=== Work task ===
Return, in their exact form, the lines that lie between the start of the data below and the line containing "Process module in", with both ends included.

=== Source information ===
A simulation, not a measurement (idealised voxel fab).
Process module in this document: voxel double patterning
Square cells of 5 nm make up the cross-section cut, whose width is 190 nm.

=== Response area ===
A simulation, not a measurement (idealised voxel fab).
Process module in this document: voxel double patterning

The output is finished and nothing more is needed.